## REQUIRED ACTION
After locating the line that contains "-- Process steps foreseen in the plan" in the data below, set down exactly that line and each one after it through the line that contains "6,PATTERN: tone cover, mask", and nothing more.

· · ·

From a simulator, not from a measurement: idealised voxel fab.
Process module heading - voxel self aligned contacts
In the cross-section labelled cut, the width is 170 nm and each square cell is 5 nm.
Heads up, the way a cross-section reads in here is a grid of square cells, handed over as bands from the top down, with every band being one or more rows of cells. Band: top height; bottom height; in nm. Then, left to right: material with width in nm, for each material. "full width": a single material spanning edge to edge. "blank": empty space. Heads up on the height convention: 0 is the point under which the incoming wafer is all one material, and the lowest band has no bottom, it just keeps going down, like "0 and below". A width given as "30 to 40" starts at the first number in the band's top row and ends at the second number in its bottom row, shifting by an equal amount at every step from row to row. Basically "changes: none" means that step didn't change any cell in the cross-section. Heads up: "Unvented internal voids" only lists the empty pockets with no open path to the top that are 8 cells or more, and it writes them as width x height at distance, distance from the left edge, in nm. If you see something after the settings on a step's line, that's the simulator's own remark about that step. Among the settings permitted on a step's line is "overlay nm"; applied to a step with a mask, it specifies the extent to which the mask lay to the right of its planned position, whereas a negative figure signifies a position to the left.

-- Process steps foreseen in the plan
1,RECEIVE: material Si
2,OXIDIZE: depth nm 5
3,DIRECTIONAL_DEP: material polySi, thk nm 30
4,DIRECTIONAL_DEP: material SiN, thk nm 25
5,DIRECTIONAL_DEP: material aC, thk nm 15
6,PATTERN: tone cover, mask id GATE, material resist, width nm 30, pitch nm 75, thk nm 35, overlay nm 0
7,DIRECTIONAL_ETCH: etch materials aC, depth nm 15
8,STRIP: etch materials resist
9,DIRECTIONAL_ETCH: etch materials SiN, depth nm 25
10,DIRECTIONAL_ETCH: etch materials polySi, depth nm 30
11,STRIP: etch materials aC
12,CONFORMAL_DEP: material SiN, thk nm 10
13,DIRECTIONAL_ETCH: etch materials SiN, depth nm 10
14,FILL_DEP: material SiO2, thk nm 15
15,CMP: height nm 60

· · ·

## RESULT
-- Process steps foreseen in the plan
1,RECEIVE: material Si
2,OXIDIZE: depth nm 5
3,DIRECTIONAL_DEP: material polySi, thk nm 30
4,DIRECTIONAL_DEP: material SiN, thk nm 25
5,DIRECTIONAL_DEP: material aC, thk nm 15
6,PATTERN: tone cover, mask id GATE, material resist, width nm 30, pitch nm 75, thk nm 35, overlay nm 0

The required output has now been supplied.